#### [Extracted material]
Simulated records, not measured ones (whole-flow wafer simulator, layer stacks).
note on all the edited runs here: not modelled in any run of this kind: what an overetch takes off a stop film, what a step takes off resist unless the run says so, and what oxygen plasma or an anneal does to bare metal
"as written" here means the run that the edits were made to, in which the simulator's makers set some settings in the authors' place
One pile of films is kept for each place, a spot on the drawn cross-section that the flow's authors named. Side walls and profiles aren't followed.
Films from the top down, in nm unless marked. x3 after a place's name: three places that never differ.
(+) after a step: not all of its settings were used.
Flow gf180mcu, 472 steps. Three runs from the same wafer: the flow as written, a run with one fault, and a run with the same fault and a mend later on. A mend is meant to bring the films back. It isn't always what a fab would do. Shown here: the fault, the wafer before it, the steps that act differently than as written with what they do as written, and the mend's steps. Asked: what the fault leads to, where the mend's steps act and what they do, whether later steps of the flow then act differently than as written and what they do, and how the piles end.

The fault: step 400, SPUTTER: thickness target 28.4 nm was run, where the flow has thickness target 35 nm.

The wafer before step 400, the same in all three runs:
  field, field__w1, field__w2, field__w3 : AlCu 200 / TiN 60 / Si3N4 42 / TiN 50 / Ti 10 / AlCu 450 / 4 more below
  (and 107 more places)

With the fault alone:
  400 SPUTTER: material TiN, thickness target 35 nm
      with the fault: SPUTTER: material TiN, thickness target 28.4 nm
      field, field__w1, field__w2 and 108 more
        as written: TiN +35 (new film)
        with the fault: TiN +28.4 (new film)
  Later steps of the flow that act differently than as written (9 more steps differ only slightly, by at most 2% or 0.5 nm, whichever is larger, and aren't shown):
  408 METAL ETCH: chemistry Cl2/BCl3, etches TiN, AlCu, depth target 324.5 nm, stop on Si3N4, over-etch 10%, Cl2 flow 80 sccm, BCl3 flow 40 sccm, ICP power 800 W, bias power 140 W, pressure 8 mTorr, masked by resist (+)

#### [Assigned task]
When copying the data above, please keep exactly the lines from its first line through the line with "(+) after a", both ends included, and drop the rest.

#### [Result]
Simulated records, not measured ones (whole-flow wafer simulator, layer stacks).
note on all the edited runs here: not modelled in any run of this kind: what an overetch takes off a stop film, what a step takes off resist unless the run says so, and what oxygen plasma or an anneal does to bare metal
"as written" here means the run that the edits were made to, in which the simulator's makers set some settings in the authors' place
One pile of films is kept for each place, a spot on the drawn cross-section that the flow's authors named. Side walls and profiles aren't followed.
Films from the top down, in nm unless marked. x3 after a place's name: three places that never differ.
(+) after a step: not all of its settings were used.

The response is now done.